• Work instruction
Return exactly the span of lines in the following data that opens with the line containing "B1: reference wafer" and closes with the line containing "R1: mean etch". Include nothing else.

______________________________

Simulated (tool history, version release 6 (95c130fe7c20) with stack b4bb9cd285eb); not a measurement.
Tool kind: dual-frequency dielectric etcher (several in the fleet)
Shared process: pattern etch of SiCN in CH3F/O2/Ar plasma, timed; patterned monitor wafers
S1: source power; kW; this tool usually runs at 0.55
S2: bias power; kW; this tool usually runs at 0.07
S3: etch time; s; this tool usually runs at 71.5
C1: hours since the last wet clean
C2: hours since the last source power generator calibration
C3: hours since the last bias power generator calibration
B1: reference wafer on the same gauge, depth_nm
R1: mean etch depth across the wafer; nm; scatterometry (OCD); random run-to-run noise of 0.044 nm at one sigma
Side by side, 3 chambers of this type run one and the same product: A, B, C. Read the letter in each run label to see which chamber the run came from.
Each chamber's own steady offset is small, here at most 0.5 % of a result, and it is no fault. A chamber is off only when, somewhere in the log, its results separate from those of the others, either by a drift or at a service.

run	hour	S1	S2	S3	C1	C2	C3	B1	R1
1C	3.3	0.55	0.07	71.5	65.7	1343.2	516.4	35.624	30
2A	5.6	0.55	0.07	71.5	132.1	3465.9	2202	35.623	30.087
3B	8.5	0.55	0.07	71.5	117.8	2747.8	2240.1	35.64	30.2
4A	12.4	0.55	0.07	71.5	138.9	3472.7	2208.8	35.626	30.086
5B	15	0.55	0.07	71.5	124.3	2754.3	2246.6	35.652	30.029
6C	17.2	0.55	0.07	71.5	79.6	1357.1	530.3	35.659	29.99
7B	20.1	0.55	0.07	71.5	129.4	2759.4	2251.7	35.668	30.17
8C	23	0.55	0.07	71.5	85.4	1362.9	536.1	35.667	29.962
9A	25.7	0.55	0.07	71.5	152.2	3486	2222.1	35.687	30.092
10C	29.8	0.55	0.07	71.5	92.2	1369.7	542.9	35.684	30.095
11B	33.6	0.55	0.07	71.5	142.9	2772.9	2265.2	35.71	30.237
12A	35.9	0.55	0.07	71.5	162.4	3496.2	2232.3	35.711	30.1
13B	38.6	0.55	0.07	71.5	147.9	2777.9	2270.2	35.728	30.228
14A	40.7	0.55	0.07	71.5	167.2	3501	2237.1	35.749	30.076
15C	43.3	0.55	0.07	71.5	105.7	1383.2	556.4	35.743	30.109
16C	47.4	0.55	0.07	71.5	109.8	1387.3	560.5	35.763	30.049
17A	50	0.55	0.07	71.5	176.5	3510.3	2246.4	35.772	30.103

______________________________

• Exercise response
B1: reference wafer on the same gauge, depth_nm
R1: mean etch depth across the wafer; nm; scatterometry (OCD); random run-to-run noise of 0.044 nm at one sigma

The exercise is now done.